--- Requirement ---
What you return should be the lines from the first line of the records below through the line holding "nanometers;critical dimension of", unchanged.

[Material supplied — start]
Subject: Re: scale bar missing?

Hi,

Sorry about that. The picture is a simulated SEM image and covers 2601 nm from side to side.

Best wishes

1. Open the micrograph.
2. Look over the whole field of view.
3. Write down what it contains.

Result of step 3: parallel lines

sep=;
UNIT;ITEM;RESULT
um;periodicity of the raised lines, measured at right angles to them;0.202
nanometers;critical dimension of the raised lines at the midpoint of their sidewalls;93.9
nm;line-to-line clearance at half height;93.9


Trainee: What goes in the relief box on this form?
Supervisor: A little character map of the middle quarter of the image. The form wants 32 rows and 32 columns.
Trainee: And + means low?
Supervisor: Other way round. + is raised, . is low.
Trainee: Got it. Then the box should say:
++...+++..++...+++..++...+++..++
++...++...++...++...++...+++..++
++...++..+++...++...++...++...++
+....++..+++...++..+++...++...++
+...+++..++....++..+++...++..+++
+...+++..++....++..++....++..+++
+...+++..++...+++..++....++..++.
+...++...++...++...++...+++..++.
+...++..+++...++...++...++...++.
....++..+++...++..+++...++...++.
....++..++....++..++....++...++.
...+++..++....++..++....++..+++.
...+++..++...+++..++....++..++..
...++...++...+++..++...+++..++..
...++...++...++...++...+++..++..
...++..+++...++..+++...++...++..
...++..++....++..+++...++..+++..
[Material supplied — finish]

--- Exercise answer ---
Subject: Re: scale bar missing?

Hi,

Sorry about that. The picture is a simulated SEM image and covers 2601 nm from side to side.

Best wishes

1. Open the micrograph.
2. Look over the whole field of view.
3. Write down what it contains.

Result of step 3: parallel lines

sep=;
UNIT;ITEM;RESULT
um;periodicity of the raised lines, measured at right angles to them;0.202
nanometers;critical dimension of the raised lines at the midpoint of their sidewalls;93.9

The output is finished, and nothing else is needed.